WORK ITEM >> The following data has a line with "S1: time on" and a line with "R1: time from". Write out exactly those lines and all the lines between them.

··········

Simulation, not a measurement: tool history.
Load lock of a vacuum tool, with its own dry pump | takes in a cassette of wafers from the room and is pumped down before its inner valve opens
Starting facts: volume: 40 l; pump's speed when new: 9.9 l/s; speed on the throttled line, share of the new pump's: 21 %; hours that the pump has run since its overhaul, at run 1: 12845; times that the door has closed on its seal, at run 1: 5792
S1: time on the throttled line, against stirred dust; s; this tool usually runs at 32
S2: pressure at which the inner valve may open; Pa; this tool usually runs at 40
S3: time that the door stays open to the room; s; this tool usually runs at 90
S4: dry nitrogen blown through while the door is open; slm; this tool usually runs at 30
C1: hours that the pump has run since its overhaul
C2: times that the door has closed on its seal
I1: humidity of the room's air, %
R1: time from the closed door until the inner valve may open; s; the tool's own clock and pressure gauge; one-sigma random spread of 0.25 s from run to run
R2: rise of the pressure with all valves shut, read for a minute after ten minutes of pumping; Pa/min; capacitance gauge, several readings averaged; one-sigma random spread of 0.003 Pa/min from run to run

··········

TASK RESPONSE >>
S1: time on the throttled line, against stirred dust; s; this tool usually runs at 32
S2: pressure at which the inner valve may open; Pa; this tool usually runs at 40
S3: time that the door stays open to the room; s; this tool usually runs at 90
S4: dry nitrogen blown through while the door is open; slm; this tool usually runs at 30
C1: hours that the pump has run since its overhaul
C2: times that the door has closed on its seal
I1: humidity of the room's air, %
R1: time from the closed door until the inner valve may open; s; the tool's own clock and pressure gauge; one-sigma random spread of 0.25 s from run to run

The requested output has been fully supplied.